--- Assigned task ---
Each record must be printed again exactly as it appears.

--- Entries supplied ---
= = = =
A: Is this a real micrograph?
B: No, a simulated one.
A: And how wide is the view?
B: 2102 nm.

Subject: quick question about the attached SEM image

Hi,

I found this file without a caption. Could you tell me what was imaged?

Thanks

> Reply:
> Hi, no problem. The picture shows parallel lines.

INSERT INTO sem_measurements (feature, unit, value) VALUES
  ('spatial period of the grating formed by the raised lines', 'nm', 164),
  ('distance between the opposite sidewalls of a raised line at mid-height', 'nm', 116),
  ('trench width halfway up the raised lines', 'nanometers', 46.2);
= = = =

--- Task output ---
A: Is this a real micrograph?
B: No, a simulated one.
A: And how wide is the view?
B: 2102 nm.

Subject: quick question about the attached SEM image

Hi,

I found this file without a caption. Could you tell me what was imaged?

Thanks

> Reply:
> Hi, no problem. The picture shows parallel lines.

INSERT INTO sem_measurements (feature, unit, value) VALUES
  ('spatial period of the grating formed by the raised lines', 'nm', 164),
  ('distance between the opposite sidewalls of a raised line at mid-height', 'nm', 116),
  ('trench width halfway up the raised lines', 'nanometers', 46.2);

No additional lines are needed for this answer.